Work instruction
Stop after the line containing "One fault through"; retype every line of the data before it exactly, starting from the first.

Data section

----------------

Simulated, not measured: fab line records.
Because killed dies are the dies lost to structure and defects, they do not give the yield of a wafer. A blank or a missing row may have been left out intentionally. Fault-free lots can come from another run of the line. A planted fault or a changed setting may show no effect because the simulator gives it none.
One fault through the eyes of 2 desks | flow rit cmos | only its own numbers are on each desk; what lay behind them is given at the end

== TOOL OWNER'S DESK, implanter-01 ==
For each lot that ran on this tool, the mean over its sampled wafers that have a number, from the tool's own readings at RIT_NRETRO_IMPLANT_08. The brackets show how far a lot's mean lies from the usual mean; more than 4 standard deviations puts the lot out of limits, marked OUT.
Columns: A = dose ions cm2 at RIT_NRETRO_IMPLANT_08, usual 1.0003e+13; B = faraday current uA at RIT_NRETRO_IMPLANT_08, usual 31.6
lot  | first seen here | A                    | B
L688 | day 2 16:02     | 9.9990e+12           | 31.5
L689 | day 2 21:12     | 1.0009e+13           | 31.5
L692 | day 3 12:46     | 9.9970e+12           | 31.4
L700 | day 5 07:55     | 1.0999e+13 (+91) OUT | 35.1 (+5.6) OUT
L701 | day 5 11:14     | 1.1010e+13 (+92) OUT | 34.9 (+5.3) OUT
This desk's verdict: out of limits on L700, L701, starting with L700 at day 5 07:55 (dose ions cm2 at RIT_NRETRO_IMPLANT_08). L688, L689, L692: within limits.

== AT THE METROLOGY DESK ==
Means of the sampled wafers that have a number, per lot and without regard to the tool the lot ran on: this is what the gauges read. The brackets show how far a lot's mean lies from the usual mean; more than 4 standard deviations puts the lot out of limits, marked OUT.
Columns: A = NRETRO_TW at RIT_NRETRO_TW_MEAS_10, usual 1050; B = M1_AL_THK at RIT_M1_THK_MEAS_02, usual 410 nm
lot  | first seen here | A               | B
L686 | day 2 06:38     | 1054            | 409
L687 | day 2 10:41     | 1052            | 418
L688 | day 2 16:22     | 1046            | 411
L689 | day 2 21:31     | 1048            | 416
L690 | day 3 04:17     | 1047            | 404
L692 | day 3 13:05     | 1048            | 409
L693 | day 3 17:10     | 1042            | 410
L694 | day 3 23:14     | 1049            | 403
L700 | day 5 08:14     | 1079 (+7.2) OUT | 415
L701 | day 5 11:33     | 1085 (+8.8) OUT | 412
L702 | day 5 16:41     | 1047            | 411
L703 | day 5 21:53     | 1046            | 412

----------------

Problem solution
Simulated, not measured: fab line records.
Because killed dies are the dies lost to structure and defects, they do not give the yield of a wafer. A blank or a missing row may have been left out intentionally. Fault-free lots can come from another run of the line. A planted fault or a changed setting may show no effect because the simulator gives it none.
One fault through the eyes of 2 desks | flow rit cmos | only its own numbers are on each desk; what lay behind them is given at the end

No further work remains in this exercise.